REQUIREMENT: Only the stretch of the listing below that runs from the line with "Aim: to find" through the line with "00001100011000011000011000011000" is to be printed, exactly and with both ends.

=== DATASET EXCERPTS ===
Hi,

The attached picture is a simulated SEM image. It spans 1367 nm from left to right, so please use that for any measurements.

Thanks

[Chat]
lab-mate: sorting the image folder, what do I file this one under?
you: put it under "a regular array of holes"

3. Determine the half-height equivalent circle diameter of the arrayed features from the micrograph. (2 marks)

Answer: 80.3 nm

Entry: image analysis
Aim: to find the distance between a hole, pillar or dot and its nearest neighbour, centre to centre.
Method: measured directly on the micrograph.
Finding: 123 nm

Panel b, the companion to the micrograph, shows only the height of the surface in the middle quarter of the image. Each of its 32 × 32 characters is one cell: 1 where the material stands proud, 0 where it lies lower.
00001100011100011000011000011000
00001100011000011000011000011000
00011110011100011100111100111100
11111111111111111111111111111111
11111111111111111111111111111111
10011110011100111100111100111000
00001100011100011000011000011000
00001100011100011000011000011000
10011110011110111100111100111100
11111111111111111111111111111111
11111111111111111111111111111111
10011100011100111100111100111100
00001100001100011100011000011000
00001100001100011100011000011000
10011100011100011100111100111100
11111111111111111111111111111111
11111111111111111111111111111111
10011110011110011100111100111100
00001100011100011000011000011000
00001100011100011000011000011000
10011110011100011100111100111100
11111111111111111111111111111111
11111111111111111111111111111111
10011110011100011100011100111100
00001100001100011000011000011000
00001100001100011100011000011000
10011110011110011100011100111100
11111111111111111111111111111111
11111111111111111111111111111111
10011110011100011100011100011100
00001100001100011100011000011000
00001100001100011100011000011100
===

RESPONSE AREA:
Aim: to find the distance between a hole, pillar or dot and its nearest neighbour, centre to centre.
Method: measured directly on the micrograph.
Finding: 123 nm

Panel b, the companion to the micrograph, shows only the height of the surface in the middle quarter of the image. Each of its 32 × 32 characters is one cell: 1 where the material stands proud, 0 where it lies lower.
00001100011100011000011000011000
00001100011000011000011000011000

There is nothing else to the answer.